• • • •
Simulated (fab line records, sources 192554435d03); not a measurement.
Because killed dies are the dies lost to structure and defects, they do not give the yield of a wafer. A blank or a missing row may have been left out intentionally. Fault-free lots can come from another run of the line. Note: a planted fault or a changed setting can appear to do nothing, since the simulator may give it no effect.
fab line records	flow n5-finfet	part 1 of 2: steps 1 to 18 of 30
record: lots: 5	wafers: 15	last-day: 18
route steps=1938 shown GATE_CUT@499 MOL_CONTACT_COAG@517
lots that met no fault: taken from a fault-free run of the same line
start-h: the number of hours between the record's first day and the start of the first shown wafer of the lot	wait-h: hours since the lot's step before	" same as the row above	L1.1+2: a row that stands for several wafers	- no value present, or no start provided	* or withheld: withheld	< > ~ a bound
• • • •

Would you copy, word for word, only the lines from the start of the listing to the one that contains "lots that met", both included?

Simulated (fab line records, sources 192554435d03); not a measurement.
Because killed dies are the dies lost to structure and defects, they do not give the yield of a wafer. A blank or a missing row may have been left out intentionally. Fault-free lots can come from another run of the line. Note: a planted fault or a changed setting can appear to do nothing, since the simulator may give it no effect.
fab line records	flow n5-finfet	part 1 of 2: steps 1 to 18 of 30
record: lots: 5	wafers: 15	last-day: 18
route steps=1938 shown GATE_CUT@499 MOL_CONTACT_COAG@517
lots that met no fault: taken from a fault-free run of the same line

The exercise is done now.